Work item:
Which lines run from the line with "Tool: spin tool that mixes the liquid in line" through the line with "Units: liquid_c in" in the entries below? Print them exactly, both ends included, and nothing more.

Data:
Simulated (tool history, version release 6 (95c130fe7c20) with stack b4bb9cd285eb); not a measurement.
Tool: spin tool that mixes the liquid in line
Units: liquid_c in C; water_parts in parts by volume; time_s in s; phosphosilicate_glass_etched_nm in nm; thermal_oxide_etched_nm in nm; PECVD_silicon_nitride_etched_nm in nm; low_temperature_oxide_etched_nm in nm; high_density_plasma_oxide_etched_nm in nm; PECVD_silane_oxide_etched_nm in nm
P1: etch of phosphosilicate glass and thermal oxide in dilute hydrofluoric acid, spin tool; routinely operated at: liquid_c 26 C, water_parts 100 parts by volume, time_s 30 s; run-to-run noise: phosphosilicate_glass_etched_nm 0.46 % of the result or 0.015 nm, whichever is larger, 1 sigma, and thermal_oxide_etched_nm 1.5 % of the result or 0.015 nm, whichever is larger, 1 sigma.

Reply:
Tool: spin tool that mixes the liquid in line
Units: liquid_c in C; water_parts in parts by volume; time_s in s; phosphosilicate_glass_etched_nm in nm; thermal_oxide_etched_nm in nm; PECVD_silicon_nitride_etched_nm in nm; low_temperature_oxide_etched_nm in nm; high_density_plasma_oxide_etched_nm in nm; PECVD_silane_oxide_etched_nm in nm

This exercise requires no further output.